- [Brief] The data below is to be repeated in full, exactly as shown.

[[ Data open ]]

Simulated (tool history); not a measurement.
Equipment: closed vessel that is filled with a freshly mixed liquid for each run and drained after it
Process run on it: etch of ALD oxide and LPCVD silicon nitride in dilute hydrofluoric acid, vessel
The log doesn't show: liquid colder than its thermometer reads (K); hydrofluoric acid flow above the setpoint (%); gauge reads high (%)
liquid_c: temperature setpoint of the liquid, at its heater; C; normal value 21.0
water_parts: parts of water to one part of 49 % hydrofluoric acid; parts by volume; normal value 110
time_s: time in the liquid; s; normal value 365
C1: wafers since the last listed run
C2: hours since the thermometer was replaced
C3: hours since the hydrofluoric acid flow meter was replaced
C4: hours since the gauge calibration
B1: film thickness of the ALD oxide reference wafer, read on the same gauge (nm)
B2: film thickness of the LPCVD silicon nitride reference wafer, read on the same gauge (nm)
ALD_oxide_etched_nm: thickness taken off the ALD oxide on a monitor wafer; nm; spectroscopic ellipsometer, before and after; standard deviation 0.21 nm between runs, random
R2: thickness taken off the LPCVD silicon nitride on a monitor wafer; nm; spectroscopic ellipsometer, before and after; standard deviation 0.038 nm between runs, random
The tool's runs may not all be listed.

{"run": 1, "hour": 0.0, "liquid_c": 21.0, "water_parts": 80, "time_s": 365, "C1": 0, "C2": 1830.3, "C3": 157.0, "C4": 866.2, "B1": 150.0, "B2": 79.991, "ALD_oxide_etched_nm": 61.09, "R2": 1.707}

[[ Data closed ]]

- [Exercise result]
Simulated (tool history); not a measurement.
Equipment: closed vessel that is filled with a freshly mixed liquid for each run and drained after it
Process run on it: etch of ALD oxide and LPCVD silicon nitride in dilute hydrofluoric acid, vessel
The log doesn't show: liquid colder than its thermometer reads (K); hydrofluoric acid flow above the setpoint (%); gauge reads high (%)
liquid_c: temperature setpoint of the liquid, at its heater; C; normal value 21.0
water_parts: parts of water to one part of 49 % hydrofluoric acid; parts by volume; normal value 110
time_s: time in the liquid; s; normal value 365
C1: wafers since the last listed run
C2: hours since the thermometer was replaced
C3: hours since the hydrofluoric acid flow meter was replaced
C4: hours since the gauge calibration
B1: film thickness of the ALD oxide reference wafer, read on the same gauge (nm)
B2: film thickness of the LPCVD silicon nitride reference wafer, read on the same gauge (nm)
ALD_oxide_etched_nm: thickness taken off the ALD oxide on a monitor wafer; nm; spectroscopic ellipsometer, before and after; standard deviation 0.21 nm between runs, random
R2: thickness taken off the LPCVD silicon nitride on a monitor wafer; nm; spectroscopic ellipsometer, before and after; standard deviation 0.038 nm between runs, random
The tool's runs may not all be listed.

{"run": 1, "hour": 0.0, "liquid_c": 21.0, "water_parts": 80, "time_s": 365, "C1": 0, "C2": 1830.3, "C3": 157.0, "C4": 866.2, "B1": 150.0, "B2": 79.991, "ALD_oxide_etched_nm": 61.09, "R2": 1.707}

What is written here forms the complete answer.